# [Excerpted data]
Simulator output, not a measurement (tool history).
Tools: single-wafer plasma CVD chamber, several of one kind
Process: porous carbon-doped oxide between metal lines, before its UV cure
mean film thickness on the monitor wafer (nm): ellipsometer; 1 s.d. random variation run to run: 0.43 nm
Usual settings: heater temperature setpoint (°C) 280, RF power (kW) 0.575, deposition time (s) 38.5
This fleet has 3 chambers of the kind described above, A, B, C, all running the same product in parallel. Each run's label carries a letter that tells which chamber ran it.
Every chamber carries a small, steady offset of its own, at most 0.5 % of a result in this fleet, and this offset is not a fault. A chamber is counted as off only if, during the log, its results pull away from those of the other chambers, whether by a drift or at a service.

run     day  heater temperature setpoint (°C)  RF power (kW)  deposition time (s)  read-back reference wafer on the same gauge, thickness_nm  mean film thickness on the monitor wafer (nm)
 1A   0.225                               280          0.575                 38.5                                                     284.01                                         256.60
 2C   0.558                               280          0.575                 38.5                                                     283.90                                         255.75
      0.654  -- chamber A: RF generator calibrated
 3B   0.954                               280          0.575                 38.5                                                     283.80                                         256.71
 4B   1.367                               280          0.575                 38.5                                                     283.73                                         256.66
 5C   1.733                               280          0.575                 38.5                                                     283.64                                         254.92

# [Task item]
Please return exactly the lines from the first line of the material through the one with "mean film thickness on the monitor wafer (nm): ellipsometer;", and no lines after it.

# [Answer space]
Simulator output, not a measurement (tool history).
Tools: single-wafer plasma CVD chamber, several of one kind
Process: porous carbon-doped oxide between metal lines, before its UV cure
mean film thickness on the monitor wafer (nm): ellipsometer; 1 s.d. random variation run to run: 0.43 nm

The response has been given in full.